### MATERIAL SHOWN
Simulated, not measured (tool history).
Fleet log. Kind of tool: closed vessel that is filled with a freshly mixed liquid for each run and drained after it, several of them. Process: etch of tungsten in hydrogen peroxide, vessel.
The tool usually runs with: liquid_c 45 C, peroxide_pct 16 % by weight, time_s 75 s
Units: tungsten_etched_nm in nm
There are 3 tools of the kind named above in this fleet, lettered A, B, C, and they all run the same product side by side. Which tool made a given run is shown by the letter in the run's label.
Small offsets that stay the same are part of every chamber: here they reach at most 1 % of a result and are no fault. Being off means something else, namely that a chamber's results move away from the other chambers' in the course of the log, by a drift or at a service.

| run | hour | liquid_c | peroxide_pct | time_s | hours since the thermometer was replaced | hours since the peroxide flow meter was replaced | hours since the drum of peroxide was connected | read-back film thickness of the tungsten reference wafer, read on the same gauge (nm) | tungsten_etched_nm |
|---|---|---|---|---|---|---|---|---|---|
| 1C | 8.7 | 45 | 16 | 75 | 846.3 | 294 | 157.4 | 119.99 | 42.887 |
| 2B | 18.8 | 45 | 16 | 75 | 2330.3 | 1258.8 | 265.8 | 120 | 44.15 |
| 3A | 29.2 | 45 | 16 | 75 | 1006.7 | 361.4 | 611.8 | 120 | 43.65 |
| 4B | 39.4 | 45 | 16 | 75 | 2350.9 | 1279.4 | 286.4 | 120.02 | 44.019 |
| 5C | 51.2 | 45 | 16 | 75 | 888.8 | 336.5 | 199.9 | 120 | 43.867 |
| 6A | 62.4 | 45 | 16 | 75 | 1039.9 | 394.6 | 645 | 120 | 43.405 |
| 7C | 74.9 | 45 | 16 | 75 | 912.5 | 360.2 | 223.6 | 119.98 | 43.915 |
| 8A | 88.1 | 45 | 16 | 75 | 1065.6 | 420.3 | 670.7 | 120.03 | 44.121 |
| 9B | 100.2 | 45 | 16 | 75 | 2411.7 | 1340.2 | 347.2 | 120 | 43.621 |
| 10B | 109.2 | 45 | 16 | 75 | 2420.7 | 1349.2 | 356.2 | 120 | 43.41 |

### REQUIRED ACTION
Above this instruction are the records; retype exactly the lines from the one containing "120.02 | 44.019 |" up to and including the one containing "120 | 43.621 |".

### WRITTEN ANSWER
| 4B | 39.4 | 45 | 16 | 75 | 2350.9 | 1279.4 | 286.4 | 120.02 | 44.019 |
| 5C | 51.2 | 45 | 16 | 75 | 888.8 | 336.5 | 199.9 | 120 | 43.867 |
| 6A | 62.4 | 45 | 16 | 75 | 1039.9 | 394.6 | 645 | 120 | 43.405 |
| 7C | 74.9 | 45 | 16 | 75 | 912.5 | 360.2 | 223.6 | 119.98 | 43.915 |
| 8A | 88.1 | 45 | 16 | 75 | 1065.6 | 420.3 | 670.7 | 120.03 | 44.121 |
| 9B | 100.2 | 45 | 16 | 75 | 2411.7 | 1340.2 | 347.2 | 120 | 43.621 |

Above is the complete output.